| ASSIGNMENT |
Restate all of the material, keeping every line identical to the original.

| THE DATA |
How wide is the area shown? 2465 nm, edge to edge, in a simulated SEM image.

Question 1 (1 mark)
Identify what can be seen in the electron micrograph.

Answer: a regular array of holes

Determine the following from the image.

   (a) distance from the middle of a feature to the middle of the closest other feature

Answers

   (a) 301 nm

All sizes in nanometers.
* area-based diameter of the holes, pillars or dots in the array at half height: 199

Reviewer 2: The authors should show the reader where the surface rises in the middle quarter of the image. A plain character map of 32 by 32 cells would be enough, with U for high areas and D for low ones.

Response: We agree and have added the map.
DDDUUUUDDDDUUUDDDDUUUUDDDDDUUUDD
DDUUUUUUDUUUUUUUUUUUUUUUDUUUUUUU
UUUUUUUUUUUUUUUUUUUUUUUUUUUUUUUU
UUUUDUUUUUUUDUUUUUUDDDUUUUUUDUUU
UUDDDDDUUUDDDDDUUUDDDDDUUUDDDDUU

| PROBLEM SOLUTION |
How wide is the area shown? 2465 nm, edge to edge, in a simulated SEM image.

Question 1 (1 mark)
Identify what can be seen in the electron micrograph.

Answer: a regular array of holes

Determine the following from the image.

   (a) distance from the middle of a feature to the middle of the closest other feature

Answers

   (a) 301 nm

All sizes in nanometers.
* area-based diameter of the holes, pillars or dots in the array at half height: 199

Reviewer 2: The authors should show the reader where the surface rises in the middle quarter of the image. A plain character map of 32 by 32 cells would be enough, with U for high areas and D for low ones.

Response: We agree and have added the map.
DDDUUUUDDDDUUUDDDDUUUUDDDDDUUUDD
DDUUUUUUDUUUUUUUUUUUUUUUDUUUUUUU
UUUUUUUUUUUUUUUUUUUUUUUUUUUUUUUU
UUUUDUUUUUUUDUUUUUUDDDUUUUUUDUUU
UUDDDDDUUUDDDDDUUUDDDDDUUUDDDDUU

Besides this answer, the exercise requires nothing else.